Assigned task >>
Each entry in the listing below should be returned precisely as it is.

(Supplied material begins)

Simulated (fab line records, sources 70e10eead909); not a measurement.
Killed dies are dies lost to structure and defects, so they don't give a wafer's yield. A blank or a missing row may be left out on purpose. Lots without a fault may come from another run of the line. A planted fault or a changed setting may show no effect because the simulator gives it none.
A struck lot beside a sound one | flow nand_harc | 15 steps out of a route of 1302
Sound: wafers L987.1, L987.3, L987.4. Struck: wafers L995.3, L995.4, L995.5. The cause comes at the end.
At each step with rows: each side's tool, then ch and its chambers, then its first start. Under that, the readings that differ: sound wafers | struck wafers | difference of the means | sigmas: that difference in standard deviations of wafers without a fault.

(Supplied material ends)

Expected answer >>
Simulated (fab line records, sources 70e10eead909); not a measurement.
Killed dies are dies lost to structure and defects, so they don't give a wafer's yield. A blank or a missing row may be left out on purpose. Lots without a fault may come from another run of the line. A planted fault or a changed setting may show no effect because the simulator gives it none.
A struck lot beside a sound one | flow nand_harc | 15 steps out of a route of 1302
Sound: wafers L987.1, L987.3, L987.4. Struck: wafers L995.3, L995.4, L995.5. The cause comes at the end.
At each step with rows: each side's tool, then ch and its chambers, then its first start. Under that, the readings that differ: sound wafers | struck wafers | difference of the means | sigmas: that difference in standard deviations of wafers without a fault.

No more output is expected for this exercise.